= Work request =
The expected output is every entry, copied exactly.

***

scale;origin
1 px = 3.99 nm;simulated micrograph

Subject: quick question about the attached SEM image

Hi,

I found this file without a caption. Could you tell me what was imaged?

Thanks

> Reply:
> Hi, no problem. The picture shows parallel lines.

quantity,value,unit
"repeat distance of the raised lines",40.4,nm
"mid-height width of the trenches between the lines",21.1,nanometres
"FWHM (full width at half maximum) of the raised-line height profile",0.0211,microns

***

= Answer section =
scale;origin
1 px = 3.99 nm;simulated micrograph

Subject: quick question about the attached SEM image

Hi,

I found this file without a caption. Could you tell me what was imaged?

Thanks

> Reply:
> Hi, no problem. The picture shows parallel lines.

quantity,value,unit
"repeat distance of the raised lines",40.4,nm
"mid-height width of the trenches between the lines",21.1,nanometres
"FWHM (full width at half maximum) of the raised-line height profile",0.0211,microns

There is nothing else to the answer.